## Work instruction
Transcribe the lines from the start of the data below through the line with "Killed dies are", word for word and nothing more.

## Records provided
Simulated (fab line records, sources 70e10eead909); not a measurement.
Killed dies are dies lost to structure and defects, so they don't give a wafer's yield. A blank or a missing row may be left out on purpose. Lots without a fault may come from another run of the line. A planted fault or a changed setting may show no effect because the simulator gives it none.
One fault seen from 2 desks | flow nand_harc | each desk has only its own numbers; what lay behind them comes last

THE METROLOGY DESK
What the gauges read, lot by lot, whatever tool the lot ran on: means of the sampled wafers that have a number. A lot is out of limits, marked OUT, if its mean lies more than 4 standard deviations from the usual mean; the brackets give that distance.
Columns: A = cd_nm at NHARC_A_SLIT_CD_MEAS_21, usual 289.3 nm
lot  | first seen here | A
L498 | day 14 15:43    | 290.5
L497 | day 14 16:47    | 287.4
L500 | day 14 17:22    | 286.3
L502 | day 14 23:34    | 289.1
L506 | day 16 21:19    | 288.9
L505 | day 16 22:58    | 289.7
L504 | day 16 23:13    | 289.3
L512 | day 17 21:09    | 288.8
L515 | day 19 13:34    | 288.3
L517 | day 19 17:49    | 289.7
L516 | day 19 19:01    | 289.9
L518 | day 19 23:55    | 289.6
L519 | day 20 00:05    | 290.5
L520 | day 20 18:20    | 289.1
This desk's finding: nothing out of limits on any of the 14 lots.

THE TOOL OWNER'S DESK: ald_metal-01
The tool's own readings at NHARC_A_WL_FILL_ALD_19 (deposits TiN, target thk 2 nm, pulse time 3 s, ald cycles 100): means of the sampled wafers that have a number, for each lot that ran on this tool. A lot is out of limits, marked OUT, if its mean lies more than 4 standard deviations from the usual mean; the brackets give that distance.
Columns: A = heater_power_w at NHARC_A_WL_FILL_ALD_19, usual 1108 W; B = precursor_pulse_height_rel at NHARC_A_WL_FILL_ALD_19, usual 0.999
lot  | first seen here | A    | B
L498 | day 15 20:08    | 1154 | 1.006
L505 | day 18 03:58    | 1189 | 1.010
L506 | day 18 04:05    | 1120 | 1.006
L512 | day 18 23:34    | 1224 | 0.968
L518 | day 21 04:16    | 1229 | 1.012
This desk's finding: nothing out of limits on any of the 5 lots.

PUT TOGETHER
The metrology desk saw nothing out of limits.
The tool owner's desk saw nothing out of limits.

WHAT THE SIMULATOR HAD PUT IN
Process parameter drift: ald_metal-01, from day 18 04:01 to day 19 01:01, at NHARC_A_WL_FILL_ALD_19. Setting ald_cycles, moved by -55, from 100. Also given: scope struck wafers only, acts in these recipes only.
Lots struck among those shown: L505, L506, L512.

## Task result
Simulated (fab line records, sources 70e10eead909); not a measurement.
Killed dies are dies lost to structure and defects, so they don't give a wafer's yield. A blank or a missing row may be left out on purpose. Lots without a fault may come from another run of the line. A planted fault or a changed setting may show no effect because the simulator gives it none.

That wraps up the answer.